• **Work item**: Below is a listing. Quote from it, exactly, the lines from the one containing "[with the fault]: -14.6 SiO2" down to the one containing "219 | STRIP", both ends included, and nothing else.

╔══

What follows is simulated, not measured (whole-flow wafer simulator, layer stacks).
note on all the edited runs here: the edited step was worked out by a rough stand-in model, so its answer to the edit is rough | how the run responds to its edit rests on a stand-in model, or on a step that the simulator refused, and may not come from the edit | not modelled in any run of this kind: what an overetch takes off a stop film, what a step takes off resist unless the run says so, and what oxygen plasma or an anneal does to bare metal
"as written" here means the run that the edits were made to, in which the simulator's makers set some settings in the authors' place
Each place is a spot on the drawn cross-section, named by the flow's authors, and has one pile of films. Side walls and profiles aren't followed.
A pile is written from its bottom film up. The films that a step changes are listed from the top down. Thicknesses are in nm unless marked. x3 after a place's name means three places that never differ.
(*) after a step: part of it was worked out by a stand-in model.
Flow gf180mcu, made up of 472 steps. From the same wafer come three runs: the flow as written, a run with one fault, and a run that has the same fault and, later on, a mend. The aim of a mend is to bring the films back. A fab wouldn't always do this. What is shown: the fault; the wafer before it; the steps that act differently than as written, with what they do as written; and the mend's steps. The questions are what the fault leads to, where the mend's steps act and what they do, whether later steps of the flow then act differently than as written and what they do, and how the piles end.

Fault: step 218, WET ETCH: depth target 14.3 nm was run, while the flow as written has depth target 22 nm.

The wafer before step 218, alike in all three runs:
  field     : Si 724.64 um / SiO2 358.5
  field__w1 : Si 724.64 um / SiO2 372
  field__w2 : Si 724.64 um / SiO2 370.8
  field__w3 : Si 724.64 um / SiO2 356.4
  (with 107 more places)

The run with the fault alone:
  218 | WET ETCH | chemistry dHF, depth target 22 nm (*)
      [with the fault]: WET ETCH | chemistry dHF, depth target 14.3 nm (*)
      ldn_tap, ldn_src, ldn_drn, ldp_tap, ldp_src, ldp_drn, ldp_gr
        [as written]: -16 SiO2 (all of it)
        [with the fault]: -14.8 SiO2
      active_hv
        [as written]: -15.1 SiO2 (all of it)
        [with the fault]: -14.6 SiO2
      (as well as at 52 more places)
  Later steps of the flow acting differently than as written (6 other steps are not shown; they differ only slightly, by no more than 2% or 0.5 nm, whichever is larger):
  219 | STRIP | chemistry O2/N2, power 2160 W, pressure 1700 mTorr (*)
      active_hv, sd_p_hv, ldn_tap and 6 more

╚══

• **Problem solution**:
        [with the fault]: -14.6 SiO2
      (as well as at 52 more places)
  Later steps of the flow acting differently than as written (6 other steps are not shown; they differ only slightly, by no more than 2% or 0.5 nm, whichever is larger):
  219 | STRIP | chemistry O2/N2, power 2160 W, pressure 1700 mTorr (*)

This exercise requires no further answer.